[SUPPLIED ENTRIES — start]

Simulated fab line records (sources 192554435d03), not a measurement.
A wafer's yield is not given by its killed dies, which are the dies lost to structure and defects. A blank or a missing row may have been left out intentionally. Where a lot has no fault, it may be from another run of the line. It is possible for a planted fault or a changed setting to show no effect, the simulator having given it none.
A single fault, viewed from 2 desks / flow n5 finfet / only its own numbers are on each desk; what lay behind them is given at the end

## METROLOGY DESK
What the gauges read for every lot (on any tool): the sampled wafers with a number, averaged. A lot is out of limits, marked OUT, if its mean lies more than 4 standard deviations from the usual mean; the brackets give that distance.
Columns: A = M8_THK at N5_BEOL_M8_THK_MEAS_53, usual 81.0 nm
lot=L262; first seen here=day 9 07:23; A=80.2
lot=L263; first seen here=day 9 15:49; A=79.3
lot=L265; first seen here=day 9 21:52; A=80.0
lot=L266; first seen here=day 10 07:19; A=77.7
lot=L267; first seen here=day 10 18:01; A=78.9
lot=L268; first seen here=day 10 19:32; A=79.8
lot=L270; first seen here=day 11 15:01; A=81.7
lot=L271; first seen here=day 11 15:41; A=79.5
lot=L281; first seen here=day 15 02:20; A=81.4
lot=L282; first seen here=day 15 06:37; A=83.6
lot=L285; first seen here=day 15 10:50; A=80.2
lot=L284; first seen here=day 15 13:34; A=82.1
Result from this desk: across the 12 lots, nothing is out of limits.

[SUPPLIED ENTRIES — finish]

Only the lines from the first line of the records through the line containing "lot=L268; first seen" should be repeated, exactly as they appear.

Simulated fab line records (sources 192554435d03), not a measurement.
A wafer's yield is not given by its killed dies, which are the dies lost to structure and defects. A blank or a missing row may have been left out intentionally. Where a lot has no fault, it may be from another run of the line. It is possible for a planted fault or a changed setting to show no effect, the simulator having given it none.
A single fault, viewed from 2 desks / flow n5 finfet / only its own numbers are on each desk; what lay behind them is given at the end

## METROLOGY DESK
What the gauges read for every lot (on any tool): the sampled wafers with a number, averaged. A lot is out of limits, marked OUT, if its mean lies more than 4 standard deviations from the usual mean; the brackets give that distance.
Columns: A = M8_THK at N5_BEOL_M8_THK_MEAS_53, usual 81.0 nm
lot=L262; first seen here=day 9 07:23; A=80.2
lot=L263; first seen here=day 9 15:49; A=79.3
lot=L265; first seen here=day 9 21:52; A=80.0
lot=L266; first seen here=day 10 07:19; A=77.7
lot=L267; first seen here=day 10 18:01; A=78.9
lot=L268; first seen here=day 10 19:32; A=79.8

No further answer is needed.